Every line of the records below from the line with "L076.2+3+6 litho_track-04 0 338.72 12.8" up to and including the line with "L087.1+2+4 litho_track-02 0 439.39 0.1" must be reproduced exactly, and no line outside that range.

● ● ● ●

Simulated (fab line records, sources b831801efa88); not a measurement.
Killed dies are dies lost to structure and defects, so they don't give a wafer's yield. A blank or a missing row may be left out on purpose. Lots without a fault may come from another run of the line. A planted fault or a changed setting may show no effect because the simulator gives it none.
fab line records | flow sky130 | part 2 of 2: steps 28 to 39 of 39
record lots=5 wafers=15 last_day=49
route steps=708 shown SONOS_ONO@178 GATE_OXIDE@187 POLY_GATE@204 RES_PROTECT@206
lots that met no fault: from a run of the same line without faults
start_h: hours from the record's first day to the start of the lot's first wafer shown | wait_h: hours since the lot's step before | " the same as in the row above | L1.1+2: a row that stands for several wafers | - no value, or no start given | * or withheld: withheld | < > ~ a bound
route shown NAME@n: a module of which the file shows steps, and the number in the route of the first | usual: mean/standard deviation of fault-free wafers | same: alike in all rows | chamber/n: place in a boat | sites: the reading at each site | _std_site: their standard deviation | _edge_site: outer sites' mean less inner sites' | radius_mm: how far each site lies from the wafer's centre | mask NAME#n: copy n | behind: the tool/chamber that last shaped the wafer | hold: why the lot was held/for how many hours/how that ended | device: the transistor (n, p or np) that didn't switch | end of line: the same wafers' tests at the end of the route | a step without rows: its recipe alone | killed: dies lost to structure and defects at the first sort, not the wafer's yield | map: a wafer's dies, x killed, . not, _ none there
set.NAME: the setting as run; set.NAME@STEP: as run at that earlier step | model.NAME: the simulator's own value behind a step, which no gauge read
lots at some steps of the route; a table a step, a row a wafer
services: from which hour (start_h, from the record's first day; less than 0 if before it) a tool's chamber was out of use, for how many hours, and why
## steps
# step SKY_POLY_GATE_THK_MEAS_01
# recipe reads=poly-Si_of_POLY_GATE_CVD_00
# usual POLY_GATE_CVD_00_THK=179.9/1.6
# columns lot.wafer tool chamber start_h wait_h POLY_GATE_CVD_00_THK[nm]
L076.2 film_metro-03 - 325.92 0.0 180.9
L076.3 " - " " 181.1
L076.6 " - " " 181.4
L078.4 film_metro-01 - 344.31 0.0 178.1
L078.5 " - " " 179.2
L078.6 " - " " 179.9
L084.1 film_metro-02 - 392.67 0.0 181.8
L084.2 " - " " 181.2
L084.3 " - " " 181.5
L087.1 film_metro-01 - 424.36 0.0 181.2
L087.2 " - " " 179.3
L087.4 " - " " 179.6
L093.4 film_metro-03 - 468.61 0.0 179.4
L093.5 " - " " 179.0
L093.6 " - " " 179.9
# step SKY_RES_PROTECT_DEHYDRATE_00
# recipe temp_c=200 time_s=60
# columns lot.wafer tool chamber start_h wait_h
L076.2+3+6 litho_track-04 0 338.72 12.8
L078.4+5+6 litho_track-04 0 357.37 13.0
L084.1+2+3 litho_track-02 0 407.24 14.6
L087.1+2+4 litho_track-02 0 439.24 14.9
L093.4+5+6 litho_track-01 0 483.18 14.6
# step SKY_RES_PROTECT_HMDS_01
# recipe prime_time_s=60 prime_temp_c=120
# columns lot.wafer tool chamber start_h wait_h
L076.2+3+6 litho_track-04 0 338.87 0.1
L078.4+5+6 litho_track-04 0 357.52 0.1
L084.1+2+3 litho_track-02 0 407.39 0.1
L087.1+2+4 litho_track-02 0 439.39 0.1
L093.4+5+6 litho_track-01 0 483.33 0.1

● ● ● ●

WORKED SOLUTION:
L076.2+3+6 litho_track-04 0 338.72 12.8
L078.4+5+6 litho_track-04 0 357.37 13.0
L084.1+2+3 litho_track-02 0 407.24 14.6
L087.1+2+4 litho_track-02 0 439.24 14.9
L093.4+5+6 litho_track-01 0 483.18 14.6
# step SKY_RES_PROTECT_HMDS_01
# recipe prime_time_s=60 prime_temp_c=120
# columns lot.wafer tool chamber start_h wait_h
L076.2+3+6 litho_track-04 0 338.87 0.1
L078.4+5+6 litho_track-04 0 357.52 0.1
L084.1+2+3 litho_track-02 0 407.39 0.1
L087.1+2+4 litho_track-02 0 439.39 0.1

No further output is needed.